» **REQUIREMENT**
What is needed is an exact retyping of the records below, from the first line through the line that contains "nanometers is fine".

[INFORMATION PROVIDED]

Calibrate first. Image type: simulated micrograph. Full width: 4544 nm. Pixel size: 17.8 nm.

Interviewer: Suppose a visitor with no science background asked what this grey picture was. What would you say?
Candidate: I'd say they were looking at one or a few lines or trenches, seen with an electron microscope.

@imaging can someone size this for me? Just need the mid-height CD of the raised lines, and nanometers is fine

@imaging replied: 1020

[/INFORMATION PROVIDED]

» **ANSWER BOX**
Calibrate first. Image type: simulated micrograph. Full width: 4544 nm. Pixel size: 17.8 nm.

Interviewer: Suppose a visitor with no science background asked what this grey picture was. What would you say?
Candidate: I'd say they were looking at one or a few lines or trenches, seen with an electron microscope.

@imaging can someone size this for me? Just need the mid-height CD of the raised lines, and nanometers is fine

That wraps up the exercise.